[WORK INSTRUCTION] The required output is every line from the beginning of the entries below through the line that includes "Rule: flag the", copied exactly.

------------
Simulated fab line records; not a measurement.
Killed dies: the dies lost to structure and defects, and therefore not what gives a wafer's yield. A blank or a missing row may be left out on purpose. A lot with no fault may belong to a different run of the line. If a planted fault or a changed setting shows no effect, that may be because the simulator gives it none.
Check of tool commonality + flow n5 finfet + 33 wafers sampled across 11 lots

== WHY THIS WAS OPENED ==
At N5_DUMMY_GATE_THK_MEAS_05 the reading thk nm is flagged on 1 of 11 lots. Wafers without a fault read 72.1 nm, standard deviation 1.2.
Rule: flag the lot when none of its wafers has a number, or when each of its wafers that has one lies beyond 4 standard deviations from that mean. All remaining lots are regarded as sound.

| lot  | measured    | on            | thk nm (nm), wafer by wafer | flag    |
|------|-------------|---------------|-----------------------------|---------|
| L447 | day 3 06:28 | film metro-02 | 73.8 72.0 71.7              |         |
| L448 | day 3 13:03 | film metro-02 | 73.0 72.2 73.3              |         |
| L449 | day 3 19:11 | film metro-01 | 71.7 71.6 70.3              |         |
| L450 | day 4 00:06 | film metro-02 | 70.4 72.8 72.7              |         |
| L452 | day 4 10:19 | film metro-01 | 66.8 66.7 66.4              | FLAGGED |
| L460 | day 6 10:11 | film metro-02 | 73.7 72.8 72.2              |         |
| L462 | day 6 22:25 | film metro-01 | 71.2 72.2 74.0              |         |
------------

[YOUR RESPONSE]
Simulated fab line records; not a measurement.
Killed dies: the dies lost to structure and defects, and therefore not what gives a wafer's yield. A blank or a missing row may be left out on purpose. A lot with no fault may belong to a different run of the line. If a planted fault or a changed setting shows no effect, that may be because the simulator gives it none.
Check of tool commonality + flow n5 finfet + 33 wafers sampled across 11 lots

== WHY THIS WAS OPENED ==
At N5_DUMMY_GATE_THK_MEAS_05 the reading thk nm is flagged on 1 of 11 lots. Wafers without a fault read 72.1 nm, standard deviation 1.2.
Rule: flag the lot when none of its wafers has a number, or when each of its wafers that has one lies beyond 4 standard deviations from that mean. All remaining lots are regarded as sound.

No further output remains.